▶ _Work order_: Reproduce, please, only the lines from the first line below to the line containing "Cross-sectional view cut", inclusive.

▶ _Entries supplied_:
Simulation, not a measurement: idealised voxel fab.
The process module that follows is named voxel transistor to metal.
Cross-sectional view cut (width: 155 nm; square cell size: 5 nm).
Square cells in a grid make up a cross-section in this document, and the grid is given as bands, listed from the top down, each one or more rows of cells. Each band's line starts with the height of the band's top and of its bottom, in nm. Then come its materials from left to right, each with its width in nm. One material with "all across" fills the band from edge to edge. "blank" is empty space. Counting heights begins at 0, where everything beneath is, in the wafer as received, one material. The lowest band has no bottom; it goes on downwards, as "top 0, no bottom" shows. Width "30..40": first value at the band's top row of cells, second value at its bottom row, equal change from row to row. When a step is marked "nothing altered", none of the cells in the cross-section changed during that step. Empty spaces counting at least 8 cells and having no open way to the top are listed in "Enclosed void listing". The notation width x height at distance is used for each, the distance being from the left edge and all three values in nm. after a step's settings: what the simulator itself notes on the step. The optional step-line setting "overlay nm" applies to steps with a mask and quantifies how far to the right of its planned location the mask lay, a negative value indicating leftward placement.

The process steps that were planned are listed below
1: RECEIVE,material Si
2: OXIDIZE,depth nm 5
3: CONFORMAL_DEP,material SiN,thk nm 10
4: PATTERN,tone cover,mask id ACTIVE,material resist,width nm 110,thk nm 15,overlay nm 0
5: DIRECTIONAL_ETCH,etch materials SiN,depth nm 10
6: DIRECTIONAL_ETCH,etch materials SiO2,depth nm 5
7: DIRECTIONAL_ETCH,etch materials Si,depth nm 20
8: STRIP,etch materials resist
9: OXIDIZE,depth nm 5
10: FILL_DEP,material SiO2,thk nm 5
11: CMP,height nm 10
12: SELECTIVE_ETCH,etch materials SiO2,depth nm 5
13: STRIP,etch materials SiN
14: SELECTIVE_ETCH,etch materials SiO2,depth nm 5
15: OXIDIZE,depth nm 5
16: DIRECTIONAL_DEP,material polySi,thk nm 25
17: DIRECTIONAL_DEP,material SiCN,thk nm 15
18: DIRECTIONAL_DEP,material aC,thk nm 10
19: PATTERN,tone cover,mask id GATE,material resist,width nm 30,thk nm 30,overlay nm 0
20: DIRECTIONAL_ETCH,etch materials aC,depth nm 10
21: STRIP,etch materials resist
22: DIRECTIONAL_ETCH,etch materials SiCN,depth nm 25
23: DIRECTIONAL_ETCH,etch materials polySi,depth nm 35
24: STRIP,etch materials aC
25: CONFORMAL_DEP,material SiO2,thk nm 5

▶ _Written response_:
Simulation, not a measurement: idealised voxel fab.
The process module that follows is named voxel transistor to metal.
Cross-sectional view cut (width: 155 nm; square cell size: 5 nm).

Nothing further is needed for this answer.